════════════════

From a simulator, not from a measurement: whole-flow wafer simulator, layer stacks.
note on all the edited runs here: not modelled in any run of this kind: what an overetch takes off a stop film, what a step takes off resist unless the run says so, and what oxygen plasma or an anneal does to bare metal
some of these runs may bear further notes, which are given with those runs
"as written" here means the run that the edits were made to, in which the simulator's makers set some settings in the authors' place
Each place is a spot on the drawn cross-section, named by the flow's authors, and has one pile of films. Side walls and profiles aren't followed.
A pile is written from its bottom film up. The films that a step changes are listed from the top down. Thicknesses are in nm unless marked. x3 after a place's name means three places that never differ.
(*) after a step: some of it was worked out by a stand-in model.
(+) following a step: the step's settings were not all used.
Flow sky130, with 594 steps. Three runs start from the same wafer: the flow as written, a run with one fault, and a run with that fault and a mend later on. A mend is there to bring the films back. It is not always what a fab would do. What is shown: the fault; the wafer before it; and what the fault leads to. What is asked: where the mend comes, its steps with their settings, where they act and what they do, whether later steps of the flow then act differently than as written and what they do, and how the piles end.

════════════════

▸ **WORK REQUEST**:
Copy out the full listing exactly.

▸ **EXERCISE ANSWER**:
From a simulator, not from a measurement: whole-flow wafer simulator, layer stacks.
note on all the edited runs here: not modelled in any run of this kind: what an overetch takes off a stop film, what a step takes off resist unless the run says so, and what oxygen plasma or an anneal does to bare metal
some of these runs may bear further notes, which are given with those runs
"as written" here means the run that the edits were made to, in which the simulator's makers set some settings in the authors' place
Each place is a spot on the drawn cross-section, named by the flow's authors, and has one pile of films. Side walls and profiles aren't followed.
A pile is written from its bottom film up. The films that a step changes are listed from the top down. Thicknesses are in nm unless marked. x3 after a place's name means three places that never differ.
(*) after a step: some of it was worked out by a stand-in model.
(+) following a step: the step's settings were not all used.
Flow sky130, with 594 steps. Three runs start from the same wafer: the flow as written, a run with one fault, and a run with that fault and a mend later on. A mend is there to bring the films back. It is not always what a fab would do. What is shown: the fault; the wafer before it; and what the fault leads to. What is asked: where the mend comes, its steps with their settings, where they act and what they do, whether later steps of the flow then act differently than as written and what they do, and how the piles end.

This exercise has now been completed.